Action item
Extract the lines from the first line of the records below through the line containing "Flow sfq_nb_trilayer, steps", inclusive, and reproduce them exactly as written.

======== Supplied material

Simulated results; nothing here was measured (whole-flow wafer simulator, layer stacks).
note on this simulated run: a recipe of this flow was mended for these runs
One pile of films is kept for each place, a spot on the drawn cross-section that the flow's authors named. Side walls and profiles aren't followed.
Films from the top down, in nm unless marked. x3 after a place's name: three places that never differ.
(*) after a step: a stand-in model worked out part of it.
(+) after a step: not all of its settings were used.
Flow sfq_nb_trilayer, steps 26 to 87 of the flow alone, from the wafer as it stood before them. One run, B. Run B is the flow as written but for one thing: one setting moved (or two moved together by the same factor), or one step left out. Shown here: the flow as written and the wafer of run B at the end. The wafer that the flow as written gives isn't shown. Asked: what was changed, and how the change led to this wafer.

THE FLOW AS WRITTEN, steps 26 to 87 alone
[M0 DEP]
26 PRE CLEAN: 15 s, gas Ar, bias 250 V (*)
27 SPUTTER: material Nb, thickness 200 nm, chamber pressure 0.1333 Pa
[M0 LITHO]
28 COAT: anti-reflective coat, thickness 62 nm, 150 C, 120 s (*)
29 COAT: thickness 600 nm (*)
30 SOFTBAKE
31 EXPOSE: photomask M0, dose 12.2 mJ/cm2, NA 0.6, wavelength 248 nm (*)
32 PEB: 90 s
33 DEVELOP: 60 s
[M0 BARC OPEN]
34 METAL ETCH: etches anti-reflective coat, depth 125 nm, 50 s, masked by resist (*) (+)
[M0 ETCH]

================

Exercise response
Simulated results; nothing here was measured (whole-flow wafer simulator, layer stacks).
note on this simulated run: a recipe of this flow was mended for these runs
One pile of films is kept for each place, a spot on the drawn cross-section that the flow's authors named. Side walls and profiles aren't followed.
Films from the top down, in nm unless marked. x3 after a place's name: three places that never differ.
(*) after a step: a stand-in model worked out part of it.
(+) after a step: not all of its settings were used.
Flow sfq_nb_trilayer, steps 26 to 87 of the flow alone, from the wafer as it stood before them. One run, B. Run B is the flow as written but for one thing: one setting moved (or two moved together by the same factor), or one step left out. Shown here: the flow as written and the wafer of run B at the end. The wafer that the flow as written gives isn't shown. Asked: what was changed, and how the change led to this wafer.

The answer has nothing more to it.